-- Work request --
The lines to be extracted run from the start of the listing through the line containing "R1 | R2 | R3 |"; copy them exactly and nothing else.

Segment Start: Extracted data

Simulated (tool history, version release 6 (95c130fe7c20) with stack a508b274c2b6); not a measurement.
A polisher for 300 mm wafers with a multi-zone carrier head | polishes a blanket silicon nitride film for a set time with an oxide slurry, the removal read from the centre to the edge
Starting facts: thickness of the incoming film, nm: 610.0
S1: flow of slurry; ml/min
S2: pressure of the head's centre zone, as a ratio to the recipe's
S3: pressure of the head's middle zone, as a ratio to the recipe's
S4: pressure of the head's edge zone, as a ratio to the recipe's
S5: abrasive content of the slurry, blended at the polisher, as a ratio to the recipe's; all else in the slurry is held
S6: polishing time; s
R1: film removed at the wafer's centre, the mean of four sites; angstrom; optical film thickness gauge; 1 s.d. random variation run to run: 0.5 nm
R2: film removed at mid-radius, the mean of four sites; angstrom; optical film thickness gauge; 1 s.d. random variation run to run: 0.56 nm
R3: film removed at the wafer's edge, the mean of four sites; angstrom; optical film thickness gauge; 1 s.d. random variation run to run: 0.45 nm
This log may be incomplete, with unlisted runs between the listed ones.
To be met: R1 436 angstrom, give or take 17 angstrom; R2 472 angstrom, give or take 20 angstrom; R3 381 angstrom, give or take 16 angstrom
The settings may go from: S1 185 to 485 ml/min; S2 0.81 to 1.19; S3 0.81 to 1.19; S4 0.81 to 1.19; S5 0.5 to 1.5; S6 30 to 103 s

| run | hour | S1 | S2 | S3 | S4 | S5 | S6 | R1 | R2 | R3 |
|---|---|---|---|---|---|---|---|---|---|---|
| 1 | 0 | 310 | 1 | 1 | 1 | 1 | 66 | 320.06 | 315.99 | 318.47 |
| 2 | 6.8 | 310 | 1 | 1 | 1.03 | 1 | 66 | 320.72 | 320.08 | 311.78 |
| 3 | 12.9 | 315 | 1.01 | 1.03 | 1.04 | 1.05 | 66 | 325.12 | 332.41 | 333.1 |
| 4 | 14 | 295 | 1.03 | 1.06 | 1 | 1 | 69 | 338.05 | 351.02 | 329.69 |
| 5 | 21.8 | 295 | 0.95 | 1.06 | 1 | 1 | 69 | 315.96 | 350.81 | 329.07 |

Segment End: Extracted data

-- Exercise output --
Simulated (tool history, version release 6 (95c130fe7c20) with stack a508b274c2b6); not a measurement.
A polisher for 300 mm wafers with a multi-zone carrier head | polishes a blanket silicon nitride film for a set time with an oxide slurry, the removal read from the centre to the edge
Starting facts: thickness of the incoming film, nm: 610.0
S1: flow of slurry; ml/min
S2: pressure of the head's centre zone, as a ratio to the recipe's
S3: pressure of the head's middle zone, as a ratio to the recipe's
S4: pressure of the head's edge zone, as a ratio to the recipe's
S5: abrasive content of the slurry, blended at the polisher, as a ratio to the recipe's; all else in the slurry is held
S6: polishing time; s
R1: film removed at the wafer's centre, the mean of four sites; angstrom; optical film thickness gauge; 1 s.d. random variation run to run: 0.5 nm
R2: film removed at mid-radius, the mean of four sites; angstrom; optical film thickness gauge; 1 s.d. random variation run to run: 0.56 nm
R3: film removed at the wafer's edge, the mean of four sites; angstrom; optical film thickness gauge; 1 s.d. random variation run to run: 0.45 nm
This log may be incomplete, with unlisted runs between the listed ones.
To be met: R1 436 angstrom, give or take 17 angstrom; R2 472 angstrom, give or take 20 angstrom; R3 381 angstrom, give or take 16 angstrom
The settings may go from: S1 185 to 485 ml/min; S2 0.81 to 1.19; S3 0.81 to 1.19; S4 0.81 to 1.19; S5 0.5 to 1.5; S6 30 to 103 s

| run | hour | S1 | S2 | S3 | S4 | S5 | S6 | R1 | R2 | R3 |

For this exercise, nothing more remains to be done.